● **ASSIGNED TASK**: Set down, exactly, every line from the top of the listing through the one holding "First seen on".

● **STUDY MATERIAL**:
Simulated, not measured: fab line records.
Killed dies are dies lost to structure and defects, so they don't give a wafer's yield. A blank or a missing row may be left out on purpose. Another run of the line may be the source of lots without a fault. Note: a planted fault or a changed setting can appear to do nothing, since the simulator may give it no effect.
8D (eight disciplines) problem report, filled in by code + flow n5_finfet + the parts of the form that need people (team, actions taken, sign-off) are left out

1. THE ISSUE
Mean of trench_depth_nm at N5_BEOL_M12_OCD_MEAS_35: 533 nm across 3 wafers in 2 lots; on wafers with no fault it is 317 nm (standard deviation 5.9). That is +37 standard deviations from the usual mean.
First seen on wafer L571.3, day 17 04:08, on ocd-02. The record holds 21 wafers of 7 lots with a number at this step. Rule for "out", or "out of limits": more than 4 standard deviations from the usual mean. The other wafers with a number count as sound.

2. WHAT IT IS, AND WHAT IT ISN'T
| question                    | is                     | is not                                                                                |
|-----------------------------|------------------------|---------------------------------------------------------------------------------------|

● **SOLUTION**:
Simulated, not measured: fab line records.
Killed dies are dies lost to structure and defects, so they don't give a wafer's yield. A blank or a missing row may be left out on purpose. Another run of the line may be the source of lots without a fault. Note: a planted fault or a changed setting can appear to do nothing, since the simulator may give it no effect.
8D (eight disciplines) problem report, filled in by code + flow n5_finfet + the parts of the form that need people (team, actions taken, sign-off) are left out

1. THE ISSUE
Mean of trench_depth_nm at N5_BEOL_M12_OCD_MEAS_35: 533 nm across 3 wafers in 2 lots; on wafers with no fault it is 317 nm (standard deviation 5.9). That is +37 standard deviations from the usual mean.
First seen on wafer L571.3, day 17 04:08, on ocd-02. The record holds 21 wafers of 7 lots with a number at this step. Rule for "out", or "out of limits": more than 4 standard deviations from the usual mean. The other wafers with a number count as sound.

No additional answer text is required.